> [Extracted data]
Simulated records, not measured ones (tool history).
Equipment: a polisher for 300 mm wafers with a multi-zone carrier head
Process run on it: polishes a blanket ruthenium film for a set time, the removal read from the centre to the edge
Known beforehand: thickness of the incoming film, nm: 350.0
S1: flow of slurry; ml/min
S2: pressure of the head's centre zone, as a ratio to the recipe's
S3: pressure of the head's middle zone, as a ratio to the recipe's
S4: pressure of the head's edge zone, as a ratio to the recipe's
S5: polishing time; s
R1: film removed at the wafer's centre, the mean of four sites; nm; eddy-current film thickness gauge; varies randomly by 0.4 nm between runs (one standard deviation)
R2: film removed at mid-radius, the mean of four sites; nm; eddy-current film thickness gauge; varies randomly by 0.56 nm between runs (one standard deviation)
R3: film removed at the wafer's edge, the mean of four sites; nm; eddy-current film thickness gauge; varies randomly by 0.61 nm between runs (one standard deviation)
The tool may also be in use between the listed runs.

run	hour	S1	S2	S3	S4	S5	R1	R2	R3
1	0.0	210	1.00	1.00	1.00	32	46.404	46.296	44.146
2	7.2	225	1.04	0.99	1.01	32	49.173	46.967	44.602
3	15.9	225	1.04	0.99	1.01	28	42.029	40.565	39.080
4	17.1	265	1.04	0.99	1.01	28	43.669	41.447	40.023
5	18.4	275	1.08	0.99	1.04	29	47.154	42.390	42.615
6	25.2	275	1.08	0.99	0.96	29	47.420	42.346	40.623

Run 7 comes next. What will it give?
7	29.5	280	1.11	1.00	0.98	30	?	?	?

> [Exercise] Retype the data in full, and keep every line identical to the original.

> [Answer area]
Simulated records, not measured ones (tool history).
Equipment: a polisher for 300 mm wafers with a multi-zone carrier head
Process run on it: polishes a blanket ruthenium film for a set time, the removal read from the centre to the edge
Known beforehand: thickness of the incoming film, nm: 350.0
S1: flow of slurry; ml/min
S2: pressure of the head's centre zone, as a ratio to the recipe's
S3: pressure of the head's middle zone, as a ratio to the recipe's
S4: pressure of the head's edge zone, as a ratio to the recipe's
S5: polishing time; s
R1: film removed at the wafer's centre, the mean of four sites; nm; eddy-current film thickness gauge; varies randomly by 0.4 nm between runs (one standard deviation)
R2: film removed at mid-radius, the mean of four sites; nm; eddy-current film thickness gauge; varies randomly by 0.56 nm between runs (one standard deviation)
R3: film removed at the wafer's edge, the mean of four sites; nm; eddy-current film thickness gauge; varies randomly by 0.61 nm between runs (one standard deviation)
The tool may also be in use between the listed runs.

run	hour	S1	S2	S3	S4	S5	R1	R2	R3
1	0.0	210	1.00	1.00	1.00	32	46.404	46.296	44.146
2	7.2	225	1.04	0.99	1.01	32	49.173	46.967	44.602
3	15.9	225	1.04	0.99	1.01	28	42.029	40.565	39.080
4	17.1	265	1.04	0.99	1.01	28	43.669	41.447	40.023
5	18.4	275	1.08	0.99	1.04	29	47.154	42.390	42.615
6	25.2	275	1.08	0.99	0.96	29	47.420	42.346	40.623

Run 7 comes next. What will it give?
7	29.5	280	1.11	1.00	0.98	30	?	?	?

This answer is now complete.